* Brief
All lines from the first line of the material up to and including the line with "FROM THE METROLOGY DESK" must be copied exactly, and no others.

*** Provided data

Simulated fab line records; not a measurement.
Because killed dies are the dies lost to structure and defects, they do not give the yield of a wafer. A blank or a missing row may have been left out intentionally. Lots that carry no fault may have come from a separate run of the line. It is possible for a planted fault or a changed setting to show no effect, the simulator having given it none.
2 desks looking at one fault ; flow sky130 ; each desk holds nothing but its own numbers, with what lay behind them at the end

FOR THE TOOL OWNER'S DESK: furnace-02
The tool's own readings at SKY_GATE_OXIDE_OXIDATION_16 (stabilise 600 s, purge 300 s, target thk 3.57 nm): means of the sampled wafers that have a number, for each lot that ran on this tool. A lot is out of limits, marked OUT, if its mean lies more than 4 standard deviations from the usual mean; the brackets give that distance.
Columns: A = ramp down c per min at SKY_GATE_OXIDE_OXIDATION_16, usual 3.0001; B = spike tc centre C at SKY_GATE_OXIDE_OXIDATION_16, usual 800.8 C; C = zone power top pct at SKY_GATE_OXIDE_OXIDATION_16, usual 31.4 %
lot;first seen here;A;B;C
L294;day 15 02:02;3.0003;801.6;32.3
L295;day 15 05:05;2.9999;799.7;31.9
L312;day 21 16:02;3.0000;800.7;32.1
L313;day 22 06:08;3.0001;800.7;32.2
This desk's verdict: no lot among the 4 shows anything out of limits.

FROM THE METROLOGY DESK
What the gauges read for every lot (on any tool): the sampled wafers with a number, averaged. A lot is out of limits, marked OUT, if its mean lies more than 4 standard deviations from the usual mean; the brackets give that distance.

******

* Written response
Simulated fab line records; not a measurement.
Because killed dies are the dies lost to structure and defects, they do not give the yield of a wafer. A blank or a missing row may have been left out intentionally. Lots that carry no fault may have come from a separate run of the line. It is possible for a planted fault or a changed setting to show no effect, the simulator having given it none.
2 desks looking at one fault ; flow sky130 ; each desk holds nothing but its own numbers, with what lay behind them at the end

FOR THE TOOL OWNER'S DESK: furnace-02
The tool's own readings at SKY_GATE_OXIDE_OXIDATION_16 (stabilise 600 s, purge 300 s, target thk 3.57 nm): means of the sampled wafers that have a number, for each lot that ran on this tool. A lot is out of limits, marked OUT, if its mean lies more than 4 standard deviations from the usual mean; the brackets give that distance.
Columns: A = ramp down c per min at SKY_GATE_OXIDE_OXIDATION_16, usual 3.0001; B = spike tc centre C at SKY_GATE_OXIDE_OXIDATION_16, usual 800.8 C; C = zone power top pct at SKY_GATE_OXIDE_OXIDATION_16, usual 31.4 %
lot;first seen here;A;B;C
L294;day 15 02:02;3.0003;801.6;32.3
L295;day 15 05:05;2.9999;799.7;31.9
L312;day 21 16:02;3.0000;800.7;32.1
L313;day 22 06:08;3.0001;800.7;32.2
This desk's verdict: no lot among the 4 shows anything out of limits.

FROM THE METROLOGY DESK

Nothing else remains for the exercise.